SOURCE DATA -
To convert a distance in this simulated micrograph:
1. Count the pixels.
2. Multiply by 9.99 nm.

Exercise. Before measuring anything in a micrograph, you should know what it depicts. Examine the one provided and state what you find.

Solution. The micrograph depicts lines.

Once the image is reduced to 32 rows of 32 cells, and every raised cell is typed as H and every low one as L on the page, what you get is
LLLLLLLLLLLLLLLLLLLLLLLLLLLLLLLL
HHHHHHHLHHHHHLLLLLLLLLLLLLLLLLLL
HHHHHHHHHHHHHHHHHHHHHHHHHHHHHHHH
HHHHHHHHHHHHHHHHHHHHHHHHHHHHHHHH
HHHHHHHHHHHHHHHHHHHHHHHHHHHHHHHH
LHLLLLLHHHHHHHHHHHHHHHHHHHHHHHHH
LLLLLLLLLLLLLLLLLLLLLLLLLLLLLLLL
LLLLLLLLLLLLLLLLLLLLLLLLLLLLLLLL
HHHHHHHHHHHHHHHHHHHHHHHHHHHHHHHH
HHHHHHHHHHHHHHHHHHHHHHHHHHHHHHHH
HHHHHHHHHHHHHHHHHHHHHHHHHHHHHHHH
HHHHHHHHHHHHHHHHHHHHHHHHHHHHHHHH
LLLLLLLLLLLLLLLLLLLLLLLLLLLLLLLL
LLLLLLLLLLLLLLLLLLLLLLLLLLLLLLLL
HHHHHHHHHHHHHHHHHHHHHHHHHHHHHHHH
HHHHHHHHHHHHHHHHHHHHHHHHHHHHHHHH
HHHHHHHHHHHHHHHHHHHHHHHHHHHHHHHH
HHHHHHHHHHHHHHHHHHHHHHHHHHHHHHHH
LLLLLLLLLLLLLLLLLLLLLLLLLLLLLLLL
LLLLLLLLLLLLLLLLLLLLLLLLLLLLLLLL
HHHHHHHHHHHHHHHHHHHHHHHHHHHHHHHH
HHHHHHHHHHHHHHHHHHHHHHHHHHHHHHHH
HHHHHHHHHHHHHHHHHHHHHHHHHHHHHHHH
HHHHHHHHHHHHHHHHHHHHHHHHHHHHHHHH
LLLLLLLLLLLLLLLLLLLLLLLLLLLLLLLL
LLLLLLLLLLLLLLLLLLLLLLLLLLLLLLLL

WORK INSTRUCTION - All lines above from the one holding "2. Multiply by 9.99 nm." to the one holding "Solution. The micrograph depicts lines.", inclusive, are to be copied exactly; no other line is wanted.

RESULT -
2. Multiply by 9.99 nm.

Exercise. Before measuring anything in a micrograph, you should know what it depicts. Examine the one provided and state what you find.

Solution. The micrograph depicts lines.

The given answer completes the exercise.